## Records shown
=======
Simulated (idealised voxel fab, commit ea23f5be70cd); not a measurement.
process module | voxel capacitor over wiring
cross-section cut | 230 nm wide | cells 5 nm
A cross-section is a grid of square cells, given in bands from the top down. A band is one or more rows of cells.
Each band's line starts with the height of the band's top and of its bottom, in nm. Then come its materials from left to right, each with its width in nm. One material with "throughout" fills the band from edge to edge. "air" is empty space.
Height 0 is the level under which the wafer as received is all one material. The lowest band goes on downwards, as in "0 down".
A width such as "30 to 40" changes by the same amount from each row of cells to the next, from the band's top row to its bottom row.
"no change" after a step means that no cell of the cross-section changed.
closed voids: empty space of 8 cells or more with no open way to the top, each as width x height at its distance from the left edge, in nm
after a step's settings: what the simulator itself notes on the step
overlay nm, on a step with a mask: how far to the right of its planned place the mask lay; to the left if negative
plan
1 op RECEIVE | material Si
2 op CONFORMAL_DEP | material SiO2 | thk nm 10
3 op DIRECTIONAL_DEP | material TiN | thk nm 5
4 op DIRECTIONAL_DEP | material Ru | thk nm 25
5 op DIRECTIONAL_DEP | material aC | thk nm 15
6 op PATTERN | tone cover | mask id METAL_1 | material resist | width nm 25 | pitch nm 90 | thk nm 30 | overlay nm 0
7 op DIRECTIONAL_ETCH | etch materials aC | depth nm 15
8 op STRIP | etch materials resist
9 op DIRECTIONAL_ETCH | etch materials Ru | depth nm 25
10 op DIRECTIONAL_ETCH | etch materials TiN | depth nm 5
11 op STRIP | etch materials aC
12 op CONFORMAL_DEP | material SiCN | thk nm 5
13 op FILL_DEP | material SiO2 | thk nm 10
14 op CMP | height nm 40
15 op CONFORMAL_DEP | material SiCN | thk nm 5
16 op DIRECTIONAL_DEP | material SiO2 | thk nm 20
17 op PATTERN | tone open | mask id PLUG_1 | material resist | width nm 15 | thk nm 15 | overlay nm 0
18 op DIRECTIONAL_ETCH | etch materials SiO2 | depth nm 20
=======

## Exercise
Retype only this range exactly: the first line of the data through the line where "17 op PATTERN" appears.

## Task output
Simulated (idealised voxel fab, commit ea23f5be70cd); not a measurement.
process module | voxel capacitor over wiring
cross-section cut | 230 nm wide | cells 5 nm
A cross-section is a grid of square cells, given in bands from the top down. A band is one or more rows of cells.
Each band's line starts with the height of the band's top and of its bottom, in nm. Then come its materials from left to right, each with its width in nm. One material with "throughout" fills the band from edge to edge. "air" is empty space.
Height 0 is the level under which the wafer as received is all one material. The lowest band goes on downwards, as in "0 down".
A width such as "30 to 40" changes by the same amount from each row of cells to the next, from the band's top row to its bottom row.
"no change" after a step means that no cell of the cross-section changed.
closed voids: empty space of 8 cells or more with no open way to the top, each as width x height at its distance from the left edge, in nm
after a step's settings: what the simulator itself notes on the step
overlay nm, on a step with a mask: how far to the right of its planned place the mask lay; to the left if negative
plan
1 op RECEIVE | material Si
2 op CONFORMAL_DEP | material SiO2 | thk nm 10
3 op DIRECTIONAL_DEP | material TiN | thk nm 5
4 op DIRECTIONAL_DEP | material Ru | thk nm 25
5 op DIRECTIONAL_DEP | material aC | thk nm 15
6 op PATTERN | tone cover | mask id METAL_1 | material resist | width nm 25 | pitch nm 90 | thk nm 30 | overlay nm 0
7 op DIRECTIONAL_ETCH | etch materials aC | depth nm 15
8 op STRIP | etch materials resist
9 op DIRECTIONAL_ETCH | etch materials Ru | depth nm 25
10 op DIRECTIONAL_ETCH | etch materials TiN | depth nm 5
11 op STRIP | etch materials aC
12 op CONFORMAL_DEP | material SiCN | thk nm 5
13 op FILL_DEP | material SiO2 | thk nm 10
14 op CMP | height nm 40
15 op CONFORMAL_DEP | material SiCN | thk nm 5
16 op DIRECTIONAL_DEP | material SiO2 | thk nm 20
17 op PATTERN | tone open | mask id PLUG_1 | material resist | width nm 15 | thk nm 15 | overlay nm 0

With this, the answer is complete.